### Assignment:
Repeat exactly, and only, the lines below starting at the line that contains "Presented below is" and ending at the line that contains "next in between.", inclusive of both.

### Data excerpts:
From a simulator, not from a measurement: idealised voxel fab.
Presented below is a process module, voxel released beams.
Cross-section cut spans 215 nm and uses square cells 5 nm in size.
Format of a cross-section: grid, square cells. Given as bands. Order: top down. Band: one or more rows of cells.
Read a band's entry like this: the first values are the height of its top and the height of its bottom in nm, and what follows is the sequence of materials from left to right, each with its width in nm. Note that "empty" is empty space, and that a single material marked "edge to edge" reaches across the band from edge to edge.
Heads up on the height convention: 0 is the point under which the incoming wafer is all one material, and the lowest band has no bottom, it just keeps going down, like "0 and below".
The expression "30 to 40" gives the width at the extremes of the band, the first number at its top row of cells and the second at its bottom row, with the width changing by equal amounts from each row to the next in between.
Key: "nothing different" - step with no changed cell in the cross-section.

### Task output:
Presented below is a process module, voxel released beams.
Cross-section cut spans 215 nm and uses square cells 5 nm in size.
Format of a cross-section: grid, square cells. Given as bands. Order: top down. Band: one or more rows of cells.
Read a band's entry like this: the first values are the height of its top and the height of its bottom in nm, and what follows is the sequence of materials from left to right, each with its width in nm. Note that "empty" is empty space, and that a single material marked "edge to edge" reaches across the band from edge to edge.
Heads up on the height convention: 0 is the point under which the incoming wafer is all one material, and the lowest band has no bottom, it just keeps going down, like "0 and below".
The expression "30 to 40" gives the width at the extremes of the band, the first number at its top row of cells and the second at its bottom row, with the width changing by equal amounts from each row to the next in between.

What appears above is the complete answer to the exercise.